-- Requirement --
Every line of the material below, from the top through the line with "4,17.7,160,2.6,1,68,829,367.4,239.7,92.448", should be reproduced exactly.

-- Information given --
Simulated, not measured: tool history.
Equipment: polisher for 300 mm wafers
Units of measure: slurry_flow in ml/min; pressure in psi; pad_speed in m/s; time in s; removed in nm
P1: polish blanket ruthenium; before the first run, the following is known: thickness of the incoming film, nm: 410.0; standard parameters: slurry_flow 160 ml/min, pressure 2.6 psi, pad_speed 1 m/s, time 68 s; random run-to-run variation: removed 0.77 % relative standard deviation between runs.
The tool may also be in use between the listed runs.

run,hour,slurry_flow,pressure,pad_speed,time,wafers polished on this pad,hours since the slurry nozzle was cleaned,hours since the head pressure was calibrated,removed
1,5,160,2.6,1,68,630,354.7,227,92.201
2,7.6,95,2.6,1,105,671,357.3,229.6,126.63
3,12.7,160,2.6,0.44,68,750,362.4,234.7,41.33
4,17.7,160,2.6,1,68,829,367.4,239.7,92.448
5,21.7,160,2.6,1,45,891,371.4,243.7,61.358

-- Exercise response --
Simulated, not measured: tool history.
Equipment: polisher for 300 mm wafers
Units of measure: slurry_flow in ml/min; pressure in psi; pad_speed in m/s; time in s; removed in nm
P1: polish blanket ruthenium; before the first run, the following is known: thickness of the incoming film, nm: 410.0; standard parameters: slurry_flow 160 ml/min, pressure 2.6 psi, pad_speed 1 m/s, time 68 s; random run-to-run variation: removed 0.77 % relative standard deviation between runs.
The tool may also be in use between the listed runs.

run,hour,slurry_flow,pressure,pad_speed,time,wafers polished on this pad,hours since the slurry nozzle was cleaned,hours since the head pressure was calibrated,removed
1,5,160,2.6,1,68,630,354.7,227,92.201
2,7.6,95,2.6,1,105,671,357.3,229.6,126.63
3,12.7,160,2.6,0.44,68,750,362.4,234.7,41.33
4,17.7,160,2.6,1,68,829,367.4,239.7,92.448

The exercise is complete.